Using the records below, repeat exactly the lines from the one holding "Killed dies are" through the one holding "Which tool did", both ends included, and no others.

————————

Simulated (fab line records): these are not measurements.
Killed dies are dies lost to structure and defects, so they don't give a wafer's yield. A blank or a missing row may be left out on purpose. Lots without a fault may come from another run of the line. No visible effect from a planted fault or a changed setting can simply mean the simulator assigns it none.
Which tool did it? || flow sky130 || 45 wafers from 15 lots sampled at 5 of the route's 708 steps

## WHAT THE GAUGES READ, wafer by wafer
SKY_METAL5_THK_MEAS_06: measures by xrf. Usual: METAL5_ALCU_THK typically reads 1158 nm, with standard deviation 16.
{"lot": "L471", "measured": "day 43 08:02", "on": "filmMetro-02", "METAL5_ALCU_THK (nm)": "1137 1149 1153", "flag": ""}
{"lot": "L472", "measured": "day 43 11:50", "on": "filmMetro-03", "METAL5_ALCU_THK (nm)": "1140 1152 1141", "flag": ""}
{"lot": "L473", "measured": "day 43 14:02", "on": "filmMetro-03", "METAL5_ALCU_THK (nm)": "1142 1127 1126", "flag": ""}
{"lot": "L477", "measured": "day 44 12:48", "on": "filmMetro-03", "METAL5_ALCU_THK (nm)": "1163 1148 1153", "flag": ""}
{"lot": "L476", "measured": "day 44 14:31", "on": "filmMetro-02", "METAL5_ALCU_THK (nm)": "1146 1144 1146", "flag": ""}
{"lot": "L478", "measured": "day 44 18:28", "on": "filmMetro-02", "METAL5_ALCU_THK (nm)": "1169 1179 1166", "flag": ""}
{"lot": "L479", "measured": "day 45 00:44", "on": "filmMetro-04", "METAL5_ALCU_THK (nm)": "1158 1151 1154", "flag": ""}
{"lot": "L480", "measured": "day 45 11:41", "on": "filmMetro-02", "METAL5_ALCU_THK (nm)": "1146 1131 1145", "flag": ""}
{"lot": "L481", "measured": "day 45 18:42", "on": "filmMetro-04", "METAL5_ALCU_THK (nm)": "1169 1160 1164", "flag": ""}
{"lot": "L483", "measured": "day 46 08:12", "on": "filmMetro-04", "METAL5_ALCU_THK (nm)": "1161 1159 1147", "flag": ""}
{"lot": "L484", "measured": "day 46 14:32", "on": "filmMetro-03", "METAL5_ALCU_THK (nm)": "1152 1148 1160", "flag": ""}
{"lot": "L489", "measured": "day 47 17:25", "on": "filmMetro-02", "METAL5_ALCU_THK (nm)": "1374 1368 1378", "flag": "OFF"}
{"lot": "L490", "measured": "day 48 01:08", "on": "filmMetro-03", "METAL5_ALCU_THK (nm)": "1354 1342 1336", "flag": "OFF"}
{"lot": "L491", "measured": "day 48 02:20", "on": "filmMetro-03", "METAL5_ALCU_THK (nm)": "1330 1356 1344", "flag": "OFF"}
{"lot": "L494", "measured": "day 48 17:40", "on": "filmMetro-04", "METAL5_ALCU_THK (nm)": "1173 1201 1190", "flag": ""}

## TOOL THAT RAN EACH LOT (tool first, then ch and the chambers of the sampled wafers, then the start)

————————

EXERCISE SOLUTION:
Killed dies are dies lost to structure and defects, so they don't give a wafer's yield. A blank or a missing row may be left out on purpose. Lots without a fault may come from another run of the line. No visible effect from a planted fault or a changed setting can simply mean the simulator assigns it none.
Which tool did it? || flow sky130 || 45 wafers from 15 lots sampled at 5 of the route's 708 steps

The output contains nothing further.